**WORK TASK**
Retype each line of the listing. Do not alter anything.

**GIVEN DATA**
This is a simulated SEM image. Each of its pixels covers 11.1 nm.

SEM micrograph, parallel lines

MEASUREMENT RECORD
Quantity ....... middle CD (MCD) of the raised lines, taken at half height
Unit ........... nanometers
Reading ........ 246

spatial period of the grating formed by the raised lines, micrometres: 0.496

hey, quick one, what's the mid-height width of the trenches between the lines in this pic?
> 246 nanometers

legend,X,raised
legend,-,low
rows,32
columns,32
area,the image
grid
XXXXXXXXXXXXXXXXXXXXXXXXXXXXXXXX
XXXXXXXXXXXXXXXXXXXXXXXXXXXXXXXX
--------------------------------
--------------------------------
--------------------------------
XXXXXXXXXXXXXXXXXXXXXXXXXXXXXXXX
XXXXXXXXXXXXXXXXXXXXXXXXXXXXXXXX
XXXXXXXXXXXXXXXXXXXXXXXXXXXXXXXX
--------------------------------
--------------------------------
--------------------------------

**TASK ANSWER**
This is a simulated SEM image. Each of its pixels covers 11.1 nm.

SEM micrograph, parallel lines

MEASUREMENT RECORD
Quantity ....... middle CD (MCD) of the raised lines, taken at half height
Unit ........... nanometers
Reading ........ 246

spatial period of the grating formed by the raised lines, micrometres: 0.496

hey, quick one, what's the mid-height width of the trenches between the lines in this pic?
> 246 nanometers

legend,X,raised
legend,-,low
rows,32
columns,32
area,the image
grid
XXXXXXXXXXXXXXXXXXXXXXXXXXXXXXXX
XXXXXXXXXXXXXXXXXXXXXXXXXXXXXXXX
--------------------------------
--------------------------------
--------------------------------
XXXXXXXXXXXXXXXXXXXXXXXXXXXXXXXX
XXXXXXXXXXXXXXXXXXXXXXXXXXXXXXXX
XXXXXXXXXXXXXXXXXXXXXXXXXXXXXXXX
--------------------------------
--------------------------------
--------------------------------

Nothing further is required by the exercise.